Print the complete set of entries exactly.

● **Study material**

++++

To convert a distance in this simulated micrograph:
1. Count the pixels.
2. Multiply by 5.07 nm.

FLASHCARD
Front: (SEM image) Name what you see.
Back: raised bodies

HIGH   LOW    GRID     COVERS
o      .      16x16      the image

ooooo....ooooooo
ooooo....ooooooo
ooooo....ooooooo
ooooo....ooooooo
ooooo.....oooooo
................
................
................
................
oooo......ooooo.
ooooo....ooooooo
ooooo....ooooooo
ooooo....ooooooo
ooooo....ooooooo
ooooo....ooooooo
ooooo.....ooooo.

++++

● **Task result**
To convert a distance in this simulated micrograph:
1. Count the pixels.
2. Multiply by 5.07 nm.

FLASHCARD
Front: (SEM image) Name what you see.
Back: raised bodies

HIGH   LOW    GRID     COVERS
o      .      16x16      the image

ooooo....ooooooo
ooooo....ooooooo
ooooo....ooooooo
ooooo....ooooooo
ooooo.....oooooo
................
................
................
................
oooo......ooooo.
ooooo....ooooooo
ooooo....ooooooo
ooooo....ooooooo
ooooo....ooooooo
ooooo....ooooooo
ooooo.....ooooo.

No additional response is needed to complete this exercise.